::::::

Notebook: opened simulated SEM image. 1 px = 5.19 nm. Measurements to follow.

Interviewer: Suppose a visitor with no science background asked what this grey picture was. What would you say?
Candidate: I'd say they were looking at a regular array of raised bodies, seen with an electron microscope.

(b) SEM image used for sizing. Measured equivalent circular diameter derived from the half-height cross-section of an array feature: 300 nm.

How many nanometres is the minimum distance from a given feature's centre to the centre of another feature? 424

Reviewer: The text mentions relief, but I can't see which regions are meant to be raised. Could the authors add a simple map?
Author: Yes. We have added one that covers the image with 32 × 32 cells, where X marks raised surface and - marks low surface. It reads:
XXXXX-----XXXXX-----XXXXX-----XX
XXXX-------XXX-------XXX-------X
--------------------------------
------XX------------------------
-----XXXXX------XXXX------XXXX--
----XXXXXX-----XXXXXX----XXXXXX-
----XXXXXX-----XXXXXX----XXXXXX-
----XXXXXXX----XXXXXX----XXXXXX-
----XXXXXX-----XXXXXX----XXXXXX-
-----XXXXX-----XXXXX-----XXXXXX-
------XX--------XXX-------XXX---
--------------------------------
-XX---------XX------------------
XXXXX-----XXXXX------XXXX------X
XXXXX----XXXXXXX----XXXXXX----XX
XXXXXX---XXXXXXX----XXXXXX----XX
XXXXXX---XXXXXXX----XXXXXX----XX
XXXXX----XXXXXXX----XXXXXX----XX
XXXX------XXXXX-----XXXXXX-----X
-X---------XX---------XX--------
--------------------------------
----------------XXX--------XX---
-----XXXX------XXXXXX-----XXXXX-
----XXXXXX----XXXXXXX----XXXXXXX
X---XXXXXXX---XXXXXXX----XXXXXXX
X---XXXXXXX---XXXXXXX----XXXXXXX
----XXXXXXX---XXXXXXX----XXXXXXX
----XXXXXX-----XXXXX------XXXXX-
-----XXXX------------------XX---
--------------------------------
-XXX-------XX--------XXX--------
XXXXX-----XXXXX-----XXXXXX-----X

::::::

● **Exercise**: Please return exactly the lines from the opening line of the data above through the line with "Interviewer: Suppose a", both included and nothing else.

● **Your solution**:
Notebook: opened simulated SEM image. 1 px = 5.19 nm. Measurements to follow.

Interviewer: Suppose a visitor with no science background asked what this grey picture was. What would you say?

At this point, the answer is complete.